======== GIVEN DATA ========
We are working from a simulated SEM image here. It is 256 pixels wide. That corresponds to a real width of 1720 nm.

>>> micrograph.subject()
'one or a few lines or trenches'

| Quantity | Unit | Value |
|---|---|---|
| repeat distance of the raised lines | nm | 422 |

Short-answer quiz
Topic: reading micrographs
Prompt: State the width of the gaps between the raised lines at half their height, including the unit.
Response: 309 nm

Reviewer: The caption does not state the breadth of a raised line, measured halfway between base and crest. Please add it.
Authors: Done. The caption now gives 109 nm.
========

- WORK REQUEST:
Starting at the line that contains "lines | nm | 422 |" and stopping after the line that contains "Reviewer: The caption", write out every line exactly as it appears above, and no other line.

- WRITTEN SOLUTION:
| repeat distance of the raised lines | nm | 422 |

Short-answer quiz
Topic: reading micrographs
Prompt: State the width of the gaps between the raised lines at half their height, including the unit.
Response: 309 nm

Reviewer: The caption does not state the breadth of a raised line, measured halfway between base and crest. Please add it.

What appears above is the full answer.